DATA RECORDS =>
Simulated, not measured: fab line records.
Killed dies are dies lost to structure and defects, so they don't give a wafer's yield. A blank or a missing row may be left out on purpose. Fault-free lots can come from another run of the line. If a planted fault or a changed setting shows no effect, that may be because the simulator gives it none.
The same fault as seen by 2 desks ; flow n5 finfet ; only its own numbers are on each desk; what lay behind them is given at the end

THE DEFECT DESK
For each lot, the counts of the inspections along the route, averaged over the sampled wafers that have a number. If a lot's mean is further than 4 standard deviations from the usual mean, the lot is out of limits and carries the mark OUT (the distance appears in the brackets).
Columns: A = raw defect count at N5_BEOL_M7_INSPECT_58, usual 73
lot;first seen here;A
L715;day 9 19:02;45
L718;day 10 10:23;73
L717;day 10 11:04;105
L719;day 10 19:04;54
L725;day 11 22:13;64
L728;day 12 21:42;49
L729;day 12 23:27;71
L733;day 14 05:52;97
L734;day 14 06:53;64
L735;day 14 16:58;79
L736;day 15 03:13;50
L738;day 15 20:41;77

TASK ITEM =>
Write the listing out again, matching every line exactly.

EXERCISE OUTPUT =>
Simulated, not measured: fab line records.
Killed dies are dies lost to structure and defects, so they don't give a wafer's yield. A blank or a missing row may be left out on purpose. Fault-free lots can come from another run of the line. If a planted fault or a changed setting shows no effect, that may be because the simulator gives it none.
The same fault as seen by 2 desks ; flow n5 finfet ; only its own numbers are on each desk; what lay behind them is given at the end

THE DEFECT DESK
For each lot, the counts of the inspections along the route, averaged over the sampled wafers that have a number. If a lot's mean is further than 4 standard deviations from the usual mean, the lot is out of limits and carries the mark OUT (the distance appears in the brackets).
Columns: A = raw defect count at N5_BEOL_M7_INSPECT_58, usual 73
lot;first seen here;A
L715;day 9 19:02;45
L718;day 10 10:23;73
L717;day 10 11:04;105
L719;day 10 19:04;54
L725;day 11 22:13;64
L728;day 12 21:42;49
L729;day 12 23:27;71
L733;day 14 05:52;97
L734;day 14 06:53;64
L735;day 14 16:58;79
L736;day 15 03:13;50
L738;day 15 20:41;77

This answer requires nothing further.